- **ACTION ITEM**
Write out the entries below exactly, from the first line to the one with "film removed at mid-radius", both ends included.

———

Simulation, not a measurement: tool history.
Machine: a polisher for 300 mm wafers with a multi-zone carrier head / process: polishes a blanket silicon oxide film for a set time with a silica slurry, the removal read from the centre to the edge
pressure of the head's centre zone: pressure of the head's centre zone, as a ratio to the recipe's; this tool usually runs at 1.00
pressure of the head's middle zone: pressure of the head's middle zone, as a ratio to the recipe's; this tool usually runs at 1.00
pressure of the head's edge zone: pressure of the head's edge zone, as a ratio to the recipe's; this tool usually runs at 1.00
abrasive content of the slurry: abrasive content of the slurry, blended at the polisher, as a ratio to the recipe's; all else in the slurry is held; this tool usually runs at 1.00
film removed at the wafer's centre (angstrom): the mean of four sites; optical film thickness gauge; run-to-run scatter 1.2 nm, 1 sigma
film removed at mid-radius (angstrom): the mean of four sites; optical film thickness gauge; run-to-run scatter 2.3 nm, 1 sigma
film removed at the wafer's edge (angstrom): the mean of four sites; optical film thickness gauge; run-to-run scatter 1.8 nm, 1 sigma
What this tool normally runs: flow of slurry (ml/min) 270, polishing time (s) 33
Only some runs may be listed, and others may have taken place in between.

———

- **EXERCISE RESULT**
Simulation, not a measurement: tool history.
Machine: a polisher for 300 mm wafers with a multi-zone carrier head / process: polishes a blanket silicon oxide film for a set time with a silica slurry, the removal read from the centre to the edge
pressure of the head's centre zone: pressure of the head's centre zone, as a ratio to the recipe's; this tool usually runs at 1.00
pressure of the head's middle zone: pressure of the head's middle zone, as a ratio to the recipe's; this tool usually runs at 1.00
pressure of the head's edge zone: pressure of the head's edge zone, as a ratio to the recipe's; this tool usually runs at 1.00
abrasive content of the slurry: abrasive content of the slurry, blended at the polisher, as a ratio to the recipe's; all else in the slurry is held; this tool usually runs at 1.00
film removed at the wafer's centre (angstrom): the mean of four sites; optical film thickness gauge; run-to-run scatter 1.2 nm, 1 sigma
film removed at mid-radius (angstrom): the mean of four sites; optical film thickness gauge; run-to-run scatter 2.3 nm, 1 sigma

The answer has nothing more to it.